TASK ITEM:
Write out all entries word for word.

RECORDED DATA:
────────────────

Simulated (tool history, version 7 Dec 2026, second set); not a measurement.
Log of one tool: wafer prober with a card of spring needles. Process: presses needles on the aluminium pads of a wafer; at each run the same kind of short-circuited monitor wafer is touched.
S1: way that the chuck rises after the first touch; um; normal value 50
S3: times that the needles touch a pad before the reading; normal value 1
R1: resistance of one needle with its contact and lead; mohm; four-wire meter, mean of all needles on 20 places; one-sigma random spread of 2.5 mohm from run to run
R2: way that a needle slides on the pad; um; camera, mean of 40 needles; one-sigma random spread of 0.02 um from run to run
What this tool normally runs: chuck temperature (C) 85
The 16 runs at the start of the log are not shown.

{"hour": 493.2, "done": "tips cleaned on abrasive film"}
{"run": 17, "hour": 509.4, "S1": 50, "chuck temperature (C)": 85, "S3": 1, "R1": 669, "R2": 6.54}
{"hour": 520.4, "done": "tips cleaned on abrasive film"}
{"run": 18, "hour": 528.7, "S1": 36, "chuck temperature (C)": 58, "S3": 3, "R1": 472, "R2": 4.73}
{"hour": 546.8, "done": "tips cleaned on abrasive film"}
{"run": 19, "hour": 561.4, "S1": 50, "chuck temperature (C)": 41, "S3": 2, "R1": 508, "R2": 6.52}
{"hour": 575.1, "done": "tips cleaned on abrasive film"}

────────────────

TASK RESPONSE:
Simulated (tool history, version 7 Dec 2026, second set); not a measurement.
Log of one tool: wafer prober with a card of spring needles. Process: presses needles on the aluminium pads of a wafer; at each run the same kind of short-circuited monitor wafer is touched.
S1: way that the chuck rises after the first touch; um; normal value 50
S3: times that the needles touch a pad before the reading; normal value 1
R1: resistance of one needle with its contact and lead; mohm; four-wire meter, mean of all needles on 20 places; one-sigma random spread of 2.5 mohm from run to run
R2: way that a needle slides on the pad; um; camera, mean of 40 needles; one-sigma random spread of 0.02 um from run to run
What this tool normally runs: chuck temperature (C) 85
The 16 runs at the start of the log are not shown.

{"hour": 493.2, "done": "tips cleaned on abrasive film"}
{"run": 17, "hour": 509.4, "S1": 50, "chuck temperature (C)": 85, "S3": 1, "R1": 669, "R2": 6.54}
{"hour": 520.4, "done": "tips cleaned on abrasive film"}
{"run": 18, "hour": 528.7, "S1": 36, "chuck temperature (C)": 58, "S3": 3, "R1": 472, "R2": 4.73}
{"hour": 546.8, "done": "tips cleaned on abrasive film"}
{"run": 19, "hour": 561.4, "S1": 50, "chuck temperature (C)": 41, "S3": 2, "R1": 508, "R2": 6.52}
{"hour": 575.1, "done": "tips cleaned on abrasive film"}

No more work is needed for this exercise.